## REQUIRED ACTION:
Print out all the records, word for word.

Segment Open

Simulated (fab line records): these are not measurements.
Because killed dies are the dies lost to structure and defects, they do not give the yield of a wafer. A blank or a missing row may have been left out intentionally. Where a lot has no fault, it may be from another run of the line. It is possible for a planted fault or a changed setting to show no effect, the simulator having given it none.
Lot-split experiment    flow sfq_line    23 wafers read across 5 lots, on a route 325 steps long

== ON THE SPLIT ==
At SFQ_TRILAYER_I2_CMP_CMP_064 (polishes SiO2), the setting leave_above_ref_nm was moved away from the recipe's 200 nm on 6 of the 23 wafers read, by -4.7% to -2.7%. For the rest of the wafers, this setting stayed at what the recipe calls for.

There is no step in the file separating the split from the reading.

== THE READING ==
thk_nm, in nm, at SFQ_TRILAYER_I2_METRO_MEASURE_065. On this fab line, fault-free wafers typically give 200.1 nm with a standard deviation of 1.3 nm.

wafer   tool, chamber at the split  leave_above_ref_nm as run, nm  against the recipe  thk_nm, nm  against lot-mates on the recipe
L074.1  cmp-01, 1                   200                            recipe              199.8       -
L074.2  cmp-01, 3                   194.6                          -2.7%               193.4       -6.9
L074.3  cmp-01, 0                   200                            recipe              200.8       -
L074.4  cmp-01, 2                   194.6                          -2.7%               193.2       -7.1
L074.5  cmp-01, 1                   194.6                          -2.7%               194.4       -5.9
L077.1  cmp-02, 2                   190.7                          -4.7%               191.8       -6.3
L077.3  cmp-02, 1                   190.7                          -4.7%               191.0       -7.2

Segment Closed

## WRITTEN REPLY:
Simulated (fab line records): these are not measurements.
Because killed dies are the dies lost to structure and defects, they do not give the yield of a wafer. A blank or a missing row may have been left out intentionally. Where a lot has no fault, it may be from another run of the line. It is possible for a planted fault or a changed setting to show no effect, the simulator having given it none.
Lot-split experiment    flow sfq_line    23 wafers read across 5 lots, on a route 325 steps long

== ON THE SPLIT ==
At SFQ_TRILAYER_I2_CMP_CMP_064 (polishes SiO2), the setting leave_above_ref_nm was moved away from the recipe's 200 nm on 6 of the 23 wafers read, by -4.7% to -2.7%. For the rest of the wafers, this setting stayed at what the recipe calls for.

There is no step in the file separating the split from the reading.

== THE READING ==
thk_nm, in nm, at SFQ_TRILAYER_I2_METRO_MEASURE_065. On this fab line, fault-free wafers typically give 200.1 nm with a standard deviation of 1.3 nm.

wafer   tool, chamber at the split  leave_above_ref_nm as run, nm  against the recipe  thk_nm, nm  against lot-mates on the recipe
L074.1  cmp-01, 1                   200                            recipe              199.8       -
L074.2  cmp-01, 3                   194.6                          -2.7%               193.4       -6.9
L074.3  cmp-01, 0                   200                            recipe              200.8       -
L074.4  cmp-01, 2                   194.6                          -2.7%               193.2       -7.1
L074.5  cmp-01, 1                   194.6                          -2.7%               194.4       -5.9
L077.1  cmp-02, 2                   190.7                          -4.7%               191.8       -6.3
L077.3  cmp-02, 1                   190.7                          -4.7%               191.0       -7.2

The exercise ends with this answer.